> _Stored data_
▬▬▬▬▬▬
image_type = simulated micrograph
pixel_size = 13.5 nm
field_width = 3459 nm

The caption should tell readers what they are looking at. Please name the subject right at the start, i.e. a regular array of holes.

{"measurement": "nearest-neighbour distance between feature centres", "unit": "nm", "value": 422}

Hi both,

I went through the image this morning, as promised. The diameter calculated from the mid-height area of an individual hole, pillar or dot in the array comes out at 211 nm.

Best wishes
▬▬▬▬▬▬

> _Work request_
Each of the records should be retyped exactly.

> _Exercise response_
image_type = simulated micrograph
pixel_size = 13.5 nm
field_width = 3459 nm

The caption should tell readers what they are looking at. Please name the subject right at the start, i.e. a regular array of holes.

{"measurement": "nearest-neighbour distance between feature centres", "unit": "nm", "value": 422}

Hi both,

I went through the image this morning, as promised. The diameter calculated from the mid-height area of an individual hole, pillar or dot in the array comes out at 211 nm.

Best wishes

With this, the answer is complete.